(Record set):
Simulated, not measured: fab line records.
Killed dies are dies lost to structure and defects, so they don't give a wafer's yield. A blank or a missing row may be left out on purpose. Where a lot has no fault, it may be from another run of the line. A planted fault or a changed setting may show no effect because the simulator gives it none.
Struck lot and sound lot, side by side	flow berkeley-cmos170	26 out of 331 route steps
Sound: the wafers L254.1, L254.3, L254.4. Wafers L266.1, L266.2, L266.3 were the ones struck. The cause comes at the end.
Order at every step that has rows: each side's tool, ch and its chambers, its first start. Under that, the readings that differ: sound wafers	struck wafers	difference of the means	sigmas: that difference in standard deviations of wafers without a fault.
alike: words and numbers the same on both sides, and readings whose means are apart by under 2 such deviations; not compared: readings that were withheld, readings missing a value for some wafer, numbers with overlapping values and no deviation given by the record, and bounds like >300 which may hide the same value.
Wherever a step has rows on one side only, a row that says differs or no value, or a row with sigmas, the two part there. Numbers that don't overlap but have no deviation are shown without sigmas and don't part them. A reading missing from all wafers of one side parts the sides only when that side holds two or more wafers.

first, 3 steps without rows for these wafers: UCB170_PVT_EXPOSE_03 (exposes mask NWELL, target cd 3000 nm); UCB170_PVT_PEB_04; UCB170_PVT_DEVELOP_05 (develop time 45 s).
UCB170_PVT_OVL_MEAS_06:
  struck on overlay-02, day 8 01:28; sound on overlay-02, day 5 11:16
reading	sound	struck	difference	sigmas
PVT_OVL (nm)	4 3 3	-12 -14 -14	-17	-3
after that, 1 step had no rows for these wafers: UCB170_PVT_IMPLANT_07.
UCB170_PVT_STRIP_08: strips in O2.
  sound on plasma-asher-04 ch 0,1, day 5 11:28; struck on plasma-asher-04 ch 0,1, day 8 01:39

(Assignment): Repeat exactly the lines of the data from the first one through the line with "Sound: the wafers", both of them included.

(Your solution):
Simulated, not measured: fab line records.
Killed dies are dies lost to structure and defects, so they don't give a wafer's yield. A blank or a missing row may be left out on purpose. Where a lot has no fault, it may be from another run of the line. A planted fault or a changed setting may show no effect because the simulator gives it none.
Struck lot and sound lot, side by side	flow berkeley-cmos170	26 out of 331 route steps
Sound: the wafers L254.1, L254.3, L254.4. Wafers L266.1, L266.2, L266.3 were the ones struck. The cause comes at the end.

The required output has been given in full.